----------
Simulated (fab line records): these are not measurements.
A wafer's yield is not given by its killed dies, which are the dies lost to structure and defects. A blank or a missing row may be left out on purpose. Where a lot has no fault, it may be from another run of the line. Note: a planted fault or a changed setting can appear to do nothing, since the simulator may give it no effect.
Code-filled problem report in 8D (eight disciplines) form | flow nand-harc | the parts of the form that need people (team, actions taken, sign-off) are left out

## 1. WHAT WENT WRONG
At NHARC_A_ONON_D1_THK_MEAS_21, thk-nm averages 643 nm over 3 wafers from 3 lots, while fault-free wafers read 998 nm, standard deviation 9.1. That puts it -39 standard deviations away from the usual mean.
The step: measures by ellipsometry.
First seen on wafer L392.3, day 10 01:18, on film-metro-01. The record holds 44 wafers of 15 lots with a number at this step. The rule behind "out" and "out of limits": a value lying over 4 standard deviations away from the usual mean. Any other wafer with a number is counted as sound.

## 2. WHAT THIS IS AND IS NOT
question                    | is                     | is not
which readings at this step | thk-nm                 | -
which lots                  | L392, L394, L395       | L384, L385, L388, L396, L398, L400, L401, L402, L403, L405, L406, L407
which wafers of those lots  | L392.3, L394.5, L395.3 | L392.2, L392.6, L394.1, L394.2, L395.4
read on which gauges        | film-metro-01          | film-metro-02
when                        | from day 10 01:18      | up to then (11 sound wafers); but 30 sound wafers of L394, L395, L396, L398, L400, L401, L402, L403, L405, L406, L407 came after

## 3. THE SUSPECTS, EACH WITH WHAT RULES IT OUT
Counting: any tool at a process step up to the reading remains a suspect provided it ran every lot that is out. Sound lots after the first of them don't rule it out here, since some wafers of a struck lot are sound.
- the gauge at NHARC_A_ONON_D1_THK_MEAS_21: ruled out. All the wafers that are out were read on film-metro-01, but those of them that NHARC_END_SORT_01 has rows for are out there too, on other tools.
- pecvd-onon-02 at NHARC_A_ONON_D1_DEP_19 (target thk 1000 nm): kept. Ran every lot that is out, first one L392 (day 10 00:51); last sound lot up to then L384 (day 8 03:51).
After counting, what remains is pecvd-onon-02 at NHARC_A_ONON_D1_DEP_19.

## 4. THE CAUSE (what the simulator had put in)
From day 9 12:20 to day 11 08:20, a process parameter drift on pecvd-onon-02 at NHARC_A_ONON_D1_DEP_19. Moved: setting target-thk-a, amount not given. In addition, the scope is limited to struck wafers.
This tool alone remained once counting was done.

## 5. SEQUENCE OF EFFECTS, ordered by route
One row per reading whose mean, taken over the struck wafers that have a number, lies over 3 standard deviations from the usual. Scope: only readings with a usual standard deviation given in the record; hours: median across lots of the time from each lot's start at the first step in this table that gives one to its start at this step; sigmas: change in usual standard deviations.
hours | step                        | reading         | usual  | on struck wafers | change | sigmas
----------

▸ ASSIGNED TASK
Emit an exact copy of the lines spanning the start of the records to the line containing "A wafer's yield", inclusive, and no other output.

▸ WRITTEN SOLUTION
Simulated (fab line records): these are not measurements.
A wafer's yield is not given by its killed dies, which are the dies lost to structure and defects. A blank or a missing row may be left out on purpose. Where a lot has no fault, it may be from another run of the line. Note: a planted fault or a changed setting can appear to do nothing, since the simulator may give it no effect.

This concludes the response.